-- Work request --
Retyping the data exactly is the task. Include every line.

-- Entries supplied --
============================================================

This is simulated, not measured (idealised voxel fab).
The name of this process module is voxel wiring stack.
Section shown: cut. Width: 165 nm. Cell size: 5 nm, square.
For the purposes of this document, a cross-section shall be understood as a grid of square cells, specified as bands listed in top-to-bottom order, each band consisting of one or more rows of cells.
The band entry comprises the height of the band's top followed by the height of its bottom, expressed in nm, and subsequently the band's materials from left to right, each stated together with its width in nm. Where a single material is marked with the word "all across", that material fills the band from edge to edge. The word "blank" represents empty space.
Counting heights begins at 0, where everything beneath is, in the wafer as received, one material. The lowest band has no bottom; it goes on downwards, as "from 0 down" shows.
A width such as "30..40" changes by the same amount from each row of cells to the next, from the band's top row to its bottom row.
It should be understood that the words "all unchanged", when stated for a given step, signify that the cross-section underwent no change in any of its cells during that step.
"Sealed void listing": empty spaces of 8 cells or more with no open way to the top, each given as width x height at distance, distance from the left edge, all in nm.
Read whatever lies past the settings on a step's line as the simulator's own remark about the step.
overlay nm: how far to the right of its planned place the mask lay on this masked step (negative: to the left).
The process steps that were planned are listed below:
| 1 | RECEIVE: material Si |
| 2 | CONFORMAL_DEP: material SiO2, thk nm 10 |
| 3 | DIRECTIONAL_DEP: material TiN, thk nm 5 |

============================================================

-- Your solution --
This is simulated, not measured (idealised voxel fab).
The name of this process module is voxel wiring stack.
Section shown: cut. Width: 165 nm. Cell size: 5 nm, square.
For the purposes of this document, a cross-section shall be understood as a grid of square cells, specified as bands listed in top-to-bottom order, each band consisting of one or more rows of cells.
The band entry comprises the height of the band's top followed by the height of its bottom, expressed in nm, and subsequently the band's materials from left to right, each stated together with its width in nm. Where a single material is marked with the word "all across", that material fills the band from edge to edge. The word "blank" represents empty space.
Counting heights begins at 0, where everything beneath is, in the wafer as received, one material. The lowest band has no bottom; it goes on downwards, as "from 0 down" shows.
A width such as "30..40" changes by the same amount from each row of cells to the next, from the band's top row to its bottom row.
It should be understood that the words "all unchanged", when stated for a given step, signify that the cross-section underwent no change in any of its cells during that step.
"Sealed void listing": empty spaces of 8 cells or more with no open way to the top, each given as width x height at distance, distance from the left edge, all in nm.
Read whatever lies past the settings on a step's line as the simulator's own remark about the step.
overlay nm: how far to the right of its planned place the mask lay on this masked step (negative: to the left).
The process steps that were planned are listed below:
| 1 | RECEIVE: material Si |
| 2 | CONFORMAL_DEP: material SiO2, thk nm 10 |
| 3 | DIRECTIONAL_DEP: material TiN, thk nm 5 |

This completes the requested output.